= = = =

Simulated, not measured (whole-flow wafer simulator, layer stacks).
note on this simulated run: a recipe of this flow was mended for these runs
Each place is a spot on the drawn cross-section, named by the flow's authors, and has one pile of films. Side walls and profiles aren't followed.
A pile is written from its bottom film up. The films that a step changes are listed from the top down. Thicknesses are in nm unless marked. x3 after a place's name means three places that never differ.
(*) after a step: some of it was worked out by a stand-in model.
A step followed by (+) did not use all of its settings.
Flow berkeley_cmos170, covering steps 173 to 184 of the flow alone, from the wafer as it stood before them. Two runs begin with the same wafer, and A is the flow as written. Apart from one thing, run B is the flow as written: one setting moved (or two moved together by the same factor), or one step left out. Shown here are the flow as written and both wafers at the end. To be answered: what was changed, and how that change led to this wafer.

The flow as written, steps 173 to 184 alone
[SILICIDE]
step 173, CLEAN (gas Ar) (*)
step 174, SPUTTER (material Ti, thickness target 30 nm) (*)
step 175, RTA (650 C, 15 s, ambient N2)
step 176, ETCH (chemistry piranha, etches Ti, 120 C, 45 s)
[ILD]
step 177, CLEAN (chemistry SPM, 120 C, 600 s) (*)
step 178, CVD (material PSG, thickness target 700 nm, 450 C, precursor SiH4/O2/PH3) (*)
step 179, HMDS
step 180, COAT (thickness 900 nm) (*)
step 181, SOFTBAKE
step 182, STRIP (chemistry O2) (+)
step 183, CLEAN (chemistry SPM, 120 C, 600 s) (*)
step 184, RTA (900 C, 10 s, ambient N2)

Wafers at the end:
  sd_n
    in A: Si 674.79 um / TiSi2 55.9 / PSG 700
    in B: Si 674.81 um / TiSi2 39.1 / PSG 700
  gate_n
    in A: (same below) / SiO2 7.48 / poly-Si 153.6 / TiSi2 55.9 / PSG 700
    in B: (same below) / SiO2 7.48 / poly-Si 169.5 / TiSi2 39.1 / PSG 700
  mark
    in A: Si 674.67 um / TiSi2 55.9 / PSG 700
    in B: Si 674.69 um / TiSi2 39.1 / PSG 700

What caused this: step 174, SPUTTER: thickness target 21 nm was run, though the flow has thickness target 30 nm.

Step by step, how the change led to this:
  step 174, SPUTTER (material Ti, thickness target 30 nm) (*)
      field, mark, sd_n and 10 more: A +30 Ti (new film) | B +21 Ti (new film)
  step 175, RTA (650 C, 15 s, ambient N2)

= = = =

*REQUIREMENT*. Having output the line that contains "Each place is", stop. Every line before it, back to the first line of the data, must be reproduced exactly.

*YOUR RESPONSE*.
Simulated, not measured (whole-flow wafer simulator, layer stacks).
note on this simulated run: a recipe of this flow was mended for these runs
Each place is a spot on the drawn cross-section, named by the flow's authors, and has one pile of films. Side walls and profiles aren't followed.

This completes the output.